■ Action item: From the line with "The wafer is" to the line with "(*) after a", retype every line exactly, including those two, and leave out the rest of the data below.

★ ★ ★

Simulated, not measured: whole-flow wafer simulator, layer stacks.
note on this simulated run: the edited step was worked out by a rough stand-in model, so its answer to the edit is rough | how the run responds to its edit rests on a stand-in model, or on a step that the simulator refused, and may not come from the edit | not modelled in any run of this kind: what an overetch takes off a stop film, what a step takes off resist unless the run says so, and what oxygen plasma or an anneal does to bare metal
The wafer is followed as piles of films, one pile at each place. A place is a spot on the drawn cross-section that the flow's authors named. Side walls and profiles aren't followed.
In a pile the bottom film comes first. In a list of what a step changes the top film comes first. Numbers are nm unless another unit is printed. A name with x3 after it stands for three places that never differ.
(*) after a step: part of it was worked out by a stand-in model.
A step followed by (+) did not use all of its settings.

★ ★ ★

■ Answer space:
The wafer is followed as piles of films, one pile at each place. A place is a spot on the drawn cross-section that the flow's authors named. Side walls and profiles aren't followed.
In a pile the bottom film comes first. In a list of what a step changes the top film comes first. Numbers are nm unless another unit is printed. A name with x3 after it stands for three places that never differ.
(*) after a step: part of it was worked out by a stand-in model.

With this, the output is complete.